--- START ---

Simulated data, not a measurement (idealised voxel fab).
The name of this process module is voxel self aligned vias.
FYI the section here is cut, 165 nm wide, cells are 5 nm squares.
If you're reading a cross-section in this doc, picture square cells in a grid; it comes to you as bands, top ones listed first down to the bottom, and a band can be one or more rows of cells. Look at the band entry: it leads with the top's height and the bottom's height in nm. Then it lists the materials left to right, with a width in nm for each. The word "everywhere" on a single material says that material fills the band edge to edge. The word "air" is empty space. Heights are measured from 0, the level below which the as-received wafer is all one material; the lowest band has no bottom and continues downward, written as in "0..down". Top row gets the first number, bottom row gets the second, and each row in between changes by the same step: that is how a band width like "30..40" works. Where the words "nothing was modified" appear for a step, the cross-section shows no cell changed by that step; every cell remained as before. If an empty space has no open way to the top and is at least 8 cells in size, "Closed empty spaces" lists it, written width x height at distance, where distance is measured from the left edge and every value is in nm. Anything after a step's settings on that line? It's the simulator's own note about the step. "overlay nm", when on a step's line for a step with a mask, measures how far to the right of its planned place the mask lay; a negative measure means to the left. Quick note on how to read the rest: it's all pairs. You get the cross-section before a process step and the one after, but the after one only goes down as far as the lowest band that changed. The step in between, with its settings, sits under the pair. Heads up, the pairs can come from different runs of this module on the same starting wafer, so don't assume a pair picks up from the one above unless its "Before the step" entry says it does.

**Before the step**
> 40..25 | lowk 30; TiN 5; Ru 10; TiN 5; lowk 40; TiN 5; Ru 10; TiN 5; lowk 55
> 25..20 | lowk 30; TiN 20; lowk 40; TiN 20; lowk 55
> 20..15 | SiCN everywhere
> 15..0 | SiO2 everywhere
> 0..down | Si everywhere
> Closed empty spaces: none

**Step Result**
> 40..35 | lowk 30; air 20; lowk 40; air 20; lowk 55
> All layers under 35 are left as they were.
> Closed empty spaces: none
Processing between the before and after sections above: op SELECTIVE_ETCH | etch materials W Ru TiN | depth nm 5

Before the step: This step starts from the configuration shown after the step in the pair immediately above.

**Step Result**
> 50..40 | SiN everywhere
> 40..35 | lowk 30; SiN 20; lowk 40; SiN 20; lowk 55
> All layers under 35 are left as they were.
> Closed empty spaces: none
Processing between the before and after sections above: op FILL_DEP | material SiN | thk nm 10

--- END ---

§ **Activity**:
Everything from the first line above through the line that contains "FYI the section" should be duplicated exactly, please, and nothing beyond it.

§ **Task solution**:
Simulated data, not a measurement (idealised voxel fab).
The name of this process module is voxel self aligned vias.
FYI the section here is cut, 165 nm wide, cells are 5 nm squares.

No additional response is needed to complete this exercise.